### REQUIREMENT
Give back an exact copy of the lines from the start of the material through the line bearing "note on this". Include both ends and nothing else.

### RECORD EXTRACTS
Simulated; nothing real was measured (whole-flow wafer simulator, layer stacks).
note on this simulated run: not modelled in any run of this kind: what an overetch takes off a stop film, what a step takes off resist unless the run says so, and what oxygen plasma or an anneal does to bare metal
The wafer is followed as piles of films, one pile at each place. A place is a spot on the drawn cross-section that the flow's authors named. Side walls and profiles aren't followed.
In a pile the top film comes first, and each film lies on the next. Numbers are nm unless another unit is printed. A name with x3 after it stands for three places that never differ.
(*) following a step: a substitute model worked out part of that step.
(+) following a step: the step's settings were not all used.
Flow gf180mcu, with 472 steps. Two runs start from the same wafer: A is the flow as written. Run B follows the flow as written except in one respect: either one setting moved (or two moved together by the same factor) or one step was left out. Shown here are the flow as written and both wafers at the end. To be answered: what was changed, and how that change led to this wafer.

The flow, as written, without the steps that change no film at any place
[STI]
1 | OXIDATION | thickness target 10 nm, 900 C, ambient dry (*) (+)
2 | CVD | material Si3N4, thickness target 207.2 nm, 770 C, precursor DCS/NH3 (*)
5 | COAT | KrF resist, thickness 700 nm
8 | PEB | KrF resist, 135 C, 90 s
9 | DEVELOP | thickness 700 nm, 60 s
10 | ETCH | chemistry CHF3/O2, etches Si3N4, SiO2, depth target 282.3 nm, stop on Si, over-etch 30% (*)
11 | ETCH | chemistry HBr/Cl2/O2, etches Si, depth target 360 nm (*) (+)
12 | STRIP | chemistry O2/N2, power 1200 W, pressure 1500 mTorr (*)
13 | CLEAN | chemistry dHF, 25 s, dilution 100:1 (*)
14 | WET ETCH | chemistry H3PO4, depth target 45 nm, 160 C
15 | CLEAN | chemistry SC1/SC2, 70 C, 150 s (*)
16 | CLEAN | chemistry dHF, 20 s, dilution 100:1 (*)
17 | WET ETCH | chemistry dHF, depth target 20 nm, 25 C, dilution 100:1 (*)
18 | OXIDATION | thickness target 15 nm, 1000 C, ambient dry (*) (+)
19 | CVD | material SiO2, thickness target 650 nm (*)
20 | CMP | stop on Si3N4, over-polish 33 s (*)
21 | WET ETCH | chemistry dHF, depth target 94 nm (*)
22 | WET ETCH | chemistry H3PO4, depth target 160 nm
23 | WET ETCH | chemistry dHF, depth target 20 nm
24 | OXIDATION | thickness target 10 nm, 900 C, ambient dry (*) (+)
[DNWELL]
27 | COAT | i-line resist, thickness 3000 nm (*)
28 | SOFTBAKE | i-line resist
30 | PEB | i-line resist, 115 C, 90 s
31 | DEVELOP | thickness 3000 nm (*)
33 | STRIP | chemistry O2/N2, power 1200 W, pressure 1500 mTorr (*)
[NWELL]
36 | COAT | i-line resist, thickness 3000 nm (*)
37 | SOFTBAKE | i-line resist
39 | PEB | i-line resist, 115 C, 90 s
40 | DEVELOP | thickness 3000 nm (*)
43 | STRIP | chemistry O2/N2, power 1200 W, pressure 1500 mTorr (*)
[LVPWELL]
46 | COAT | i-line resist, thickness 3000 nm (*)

### RESPONSE BOX
Simulated; nothing real was measured (whole-flow wafer simulator, layer stacks).
note on this simulated run: not modelled in any run of this kind: what an overetch takes off a stop film, what a step takes off resist unless the run says so, and what oxygen plasma or an anneal does to bare metal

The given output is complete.